++++ Stored data

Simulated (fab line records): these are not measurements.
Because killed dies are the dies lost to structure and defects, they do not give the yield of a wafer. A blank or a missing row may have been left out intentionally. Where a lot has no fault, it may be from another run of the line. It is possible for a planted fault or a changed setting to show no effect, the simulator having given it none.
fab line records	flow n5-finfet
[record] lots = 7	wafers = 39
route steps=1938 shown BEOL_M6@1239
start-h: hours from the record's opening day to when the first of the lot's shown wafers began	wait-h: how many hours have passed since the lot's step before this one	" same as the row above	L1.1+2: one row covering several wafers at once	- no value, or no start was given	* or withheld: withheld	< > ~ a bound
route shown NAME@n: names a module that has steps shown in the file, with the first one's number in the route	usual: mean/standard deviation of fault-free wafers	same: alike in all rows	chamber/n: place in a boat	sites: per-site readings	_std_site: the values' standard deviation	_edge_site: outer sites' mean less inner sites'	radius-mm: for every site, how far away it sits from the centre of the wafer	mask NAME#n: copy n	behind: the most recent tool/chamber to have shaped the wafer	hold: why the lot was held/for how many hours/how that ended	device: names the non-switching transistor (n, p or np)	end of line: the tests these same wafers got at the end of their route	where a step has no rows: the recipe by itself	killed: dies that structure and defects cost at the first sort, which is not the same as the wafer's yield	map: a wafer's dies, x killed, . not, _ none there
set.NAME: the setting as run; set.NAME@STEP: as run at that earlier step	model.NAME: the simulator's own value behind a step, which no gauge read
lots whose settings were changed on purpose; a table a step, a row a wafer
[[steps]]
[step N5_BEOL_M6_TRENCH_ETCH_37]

++++++++

■ Work request ■
Repeat the material above exactly, beginning with its first line and ending with the line that holds "start-h: hours from", and leave out everything else.

■ Written response ■
Simulated (fab line records): these are not measurements.
Because killed dies are the dies lost to structure and defects, they do not give the yield of a wafer. A blank or a missing row may have been left out intentionally. Where a lot has no fault, it may be from another run of the line. It is possible for a planted fault or a changed setting to show no effect, the simulator having given it none.
fab line records	flow n5-finfet
[record] lots = 7	wafers = 39
route steps=1938 shown BEOL_M6@1239
start-h: hours from the record's opening day to when the first of the lot's shown wafers began	wait-h: how many hours have passed since the lot's step before this one	" same as the row above	L1.1+2: one row covering several wafers at once	- no value, or no start was given	* or withheld: withheld	< > ~ a bound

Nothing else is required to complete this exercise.